**Task item:** Set down, exactly, every line from the top of the listing through the one holding "Cross-section cut: width".

**Source information:**
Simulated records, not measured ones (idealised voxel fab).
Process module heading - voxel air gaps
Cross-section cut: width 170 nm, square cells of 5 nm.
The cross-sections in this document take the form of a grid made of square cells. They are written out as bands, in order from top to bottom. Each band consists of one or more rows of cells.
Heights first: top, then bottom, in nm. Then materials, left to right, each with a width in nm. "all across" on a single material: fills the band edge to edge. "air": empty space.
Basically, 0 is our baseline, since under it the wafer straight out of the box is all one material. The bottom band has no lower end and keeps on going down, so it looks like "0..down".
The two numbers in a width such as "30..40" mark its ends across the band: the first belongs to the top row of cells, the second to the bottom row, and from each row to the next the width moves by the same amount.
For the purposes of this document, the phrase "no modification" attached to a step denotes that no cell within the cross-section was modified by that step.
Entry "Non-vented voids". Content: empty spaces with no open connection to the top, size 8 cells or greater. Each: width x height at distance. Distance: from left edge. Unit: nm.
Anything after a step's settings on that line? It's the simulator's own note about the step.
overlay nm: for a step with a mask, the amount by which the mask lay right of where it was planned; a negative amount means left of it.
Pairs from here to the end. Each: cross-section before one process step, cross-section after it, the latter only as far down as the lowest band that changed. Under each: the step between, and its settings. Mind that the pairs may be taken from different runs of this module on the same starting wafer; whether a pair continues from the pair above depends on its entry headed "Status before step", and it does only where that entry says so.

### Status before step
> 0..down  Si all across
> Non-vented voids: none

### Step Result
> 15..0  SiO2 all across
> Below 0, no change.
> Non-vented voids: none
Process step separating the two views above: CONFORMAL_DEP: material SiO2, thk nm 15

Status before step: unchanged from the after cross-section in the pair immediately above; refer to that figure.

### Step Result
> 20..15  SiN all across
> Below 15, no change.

**Your response:**
Simulated records, not measured ones (idealised voxel fab).
Process module heading - voxel air gaps
Cross-section cut: width 170 nm, square cells of 5 nm.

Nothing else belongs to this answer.